________________________________________

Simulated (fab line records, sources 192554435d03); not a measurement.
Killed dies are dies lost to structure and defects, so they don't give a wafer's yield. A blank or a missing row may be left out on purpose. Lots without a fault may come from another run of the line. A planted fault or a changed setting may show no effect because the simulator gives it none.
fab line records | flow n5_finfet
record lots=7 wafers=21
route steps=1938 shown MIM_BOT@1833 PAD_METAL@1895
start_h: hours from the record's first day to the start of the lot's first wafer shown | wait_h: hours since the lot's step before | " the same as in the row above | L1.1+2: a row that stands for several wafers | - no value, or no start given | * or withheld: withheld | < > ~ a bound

________________________________________

Look back at the entries above and repeat, unchanged, every line from the line holding "record lots=7 wafers=21" through the line holding "route steps=1938 shown".

→ Response
record lots=7 wafers=21
route steps=1938 shown MIM_BOT@1833 PAD_METAL@1895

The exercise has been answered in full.